Work task: Keeping every word the same, return the listing from its first line until the line holding "lots seen at" has been returned as well.

Source material:
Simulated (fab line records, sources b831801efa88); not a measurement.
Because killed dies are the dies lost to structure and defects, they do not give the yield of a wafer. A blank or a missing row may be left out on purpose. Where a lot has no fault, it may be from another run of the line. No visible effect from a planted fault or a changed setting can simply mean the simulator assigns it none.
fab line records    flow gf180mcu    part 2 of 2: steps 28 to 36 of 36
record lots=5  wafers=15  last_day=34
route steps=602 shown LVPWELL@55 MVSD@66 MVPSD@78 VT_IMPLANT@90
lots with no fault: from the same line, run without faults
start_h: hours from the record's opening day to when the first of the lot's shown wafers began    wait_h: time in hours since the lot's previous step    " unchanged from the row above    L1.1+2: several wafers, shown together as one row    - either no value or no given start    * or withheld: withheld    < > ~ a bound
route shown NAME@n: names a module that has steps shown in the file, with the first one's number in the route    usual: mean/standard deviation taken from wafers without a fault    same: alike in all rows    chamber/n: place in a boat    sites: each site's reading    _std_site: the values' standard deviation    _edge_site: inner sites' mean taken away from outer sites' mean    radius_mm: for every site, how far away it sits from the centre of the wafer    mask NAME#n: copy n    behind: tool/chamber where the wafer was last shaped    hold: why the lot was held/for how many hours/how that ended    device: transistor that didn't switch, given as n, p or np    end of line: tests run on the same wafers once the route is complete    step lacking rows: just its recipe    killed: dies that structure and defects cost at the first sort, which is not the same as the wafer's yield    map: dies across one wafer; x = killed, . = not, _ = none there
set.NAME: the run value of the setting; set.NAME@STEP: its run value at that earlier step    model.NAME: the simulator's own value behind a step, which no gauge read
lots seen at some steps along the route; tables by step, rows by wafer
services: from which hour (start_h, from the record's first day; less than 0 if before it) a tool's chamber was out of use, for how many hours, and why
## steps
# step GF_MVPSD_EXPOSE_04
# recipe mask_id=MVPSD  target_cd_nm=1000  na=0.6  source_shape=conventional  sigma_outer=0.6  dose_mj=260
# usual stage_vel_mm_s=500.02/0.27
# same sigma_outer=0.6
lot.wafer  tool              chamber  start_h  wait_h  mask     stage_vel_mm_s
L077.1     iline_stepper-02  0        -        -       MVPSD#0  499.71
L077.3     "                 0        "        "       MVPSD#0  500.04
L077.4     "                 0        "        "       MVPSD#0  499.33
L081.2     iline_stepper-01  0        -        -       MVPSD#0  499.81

Problem solution:
Simulated (fab line records, sources b831801efa88); not a measurement.
Because killed dies are the dies lost to structure and defects, they do not give the yield of a wafer. A blank or a missing row may be left out on purpose. Where a lot has no fault, it may be from another run of the line. No visible effect from a planted fault or a changed setting can simply mean the simulator assigns it none.
fab line records    flow gf180mcu    part 2 of 2: steps 28 to 36 of 36
record lots=5  wafers=15  last_day=34
route steps=602 shown LVPWELL@55 MVSD@66 MVPSD@78 VT_IMPLANT@90
lots with no fault: from the same line, run without faults
start_h: hours from the record's opening day to when the first of the lot's shown wafers began    wait_h: time in hours since the lot's previous step    " unchanged from the row above    L1.1+2: several wafers, shown together as one row    - either no value or no given start    * or withheld: withheld    < > ~ a bound
route shown NAME@n: names a module that has steps shown in the file, with the first one's number in the route    usual: mean/standard deviation taken from wafers without a fault    same: alike in all rows    chamber/n: place in a boat    sites: each site's reading    _std_site: the values' standard deviation    _edge_site: inner sites' mean taken away from outer sites' mean    radius_mm: for every site, how far away it sits from the centre of the wafer    mask NAME#n: copy n    behind: tool/chamber where the wafer was last shaped    hold: why the lot was held/for how many hours/how that ended    device: transistor that didn't switch, given as n, p or np    end of line: tests run on the same wafers once the route is complete    step lacking rows: just its recipe    killed: dies that structure and defects cost at the first sort, which is not the same as the wafer's yield    map: dies across one wafer; x = killed, . = not, _ = none there
set.NAME: the run value of the setting; set.NAME@STEP: its run value at that earlier step    model.NAME: the simulator's own value behind a step, which no gauge read
lots seen at some steps along the route; tables by step, rows by wafer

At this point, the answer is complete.